#### [Data extract]
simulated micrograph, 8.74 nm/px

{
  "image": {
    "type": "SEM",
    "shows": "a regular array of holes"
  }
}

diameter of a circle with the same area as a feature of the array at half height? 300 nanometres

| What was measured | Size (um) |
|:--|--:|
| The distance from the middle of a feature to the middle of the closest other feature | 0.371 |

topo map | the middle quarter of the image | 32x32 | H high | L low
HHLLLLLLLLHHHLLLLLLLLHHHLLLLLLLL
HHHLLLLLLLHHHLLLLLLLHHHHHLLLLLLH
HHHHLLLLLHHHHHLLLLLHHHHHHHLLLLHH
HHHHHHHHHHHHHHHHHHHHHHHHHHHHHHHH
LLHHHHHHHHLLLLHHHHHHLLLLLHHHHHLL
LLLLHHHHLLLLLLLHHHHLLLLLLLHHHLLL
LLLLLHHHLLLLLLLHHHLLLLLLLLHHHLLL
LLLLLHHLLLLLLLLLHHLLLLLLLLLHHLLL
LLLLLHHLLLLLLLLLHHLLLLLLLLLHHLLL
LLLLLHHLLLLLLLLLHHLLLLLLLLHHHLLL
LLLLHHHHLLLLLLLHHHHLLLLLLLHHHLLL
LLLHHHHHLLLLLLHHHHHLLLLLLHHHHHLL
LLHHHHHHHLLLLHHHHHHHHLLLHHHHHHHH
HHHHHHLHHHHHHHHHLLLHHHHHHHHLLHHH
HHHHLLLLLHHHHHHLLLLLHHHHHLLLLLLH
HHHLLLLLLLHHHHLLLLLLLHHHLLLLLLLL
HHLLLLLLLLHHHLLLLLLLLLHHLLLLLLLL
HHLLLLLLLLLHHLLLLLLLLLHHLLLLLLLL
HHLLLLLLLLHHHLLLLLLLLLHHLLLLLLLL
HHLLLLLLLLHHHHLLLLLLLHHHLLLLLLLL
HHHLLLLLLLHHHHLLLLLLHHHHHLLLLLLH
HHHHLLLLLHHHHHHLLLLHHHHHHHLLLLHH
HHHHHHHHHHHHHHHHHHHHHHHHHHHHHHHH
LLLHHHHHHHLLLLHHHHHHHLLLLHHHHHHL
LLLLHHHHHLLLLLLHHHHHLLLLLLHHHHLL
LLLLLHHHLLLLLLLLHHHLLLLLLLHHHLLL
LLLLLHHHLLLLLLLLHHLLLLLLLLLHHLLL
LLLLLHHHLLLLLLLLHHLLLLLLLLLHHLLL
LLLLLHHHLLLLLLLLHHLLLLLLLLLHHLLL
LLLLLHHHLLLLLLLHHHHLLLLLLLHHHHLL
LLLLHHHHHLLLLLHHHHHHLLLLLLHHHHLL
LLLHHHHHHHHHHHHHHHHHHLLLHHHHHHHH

#### [Required action]
Will you return exactly the lines above from the one with "diameter of a" down to the one with "HHLLLLLLLLHHHLLLLLLLLHHHLLLLLLLL", counting both as part of the range?

#### [Task result]
diameter of a circle with the same area as a feature of the array at half height? 300 nanometres

| What was measured | Size (um) |
|:--|--:|
| The distance from the middle of a feature to the middle of the closest other feature | 0.371 |

topo map | the middle quarter of the image | 32x32 | H high | L low
HHLLLLLLLLHHHLLLLLLLLHHHLLLLLLLL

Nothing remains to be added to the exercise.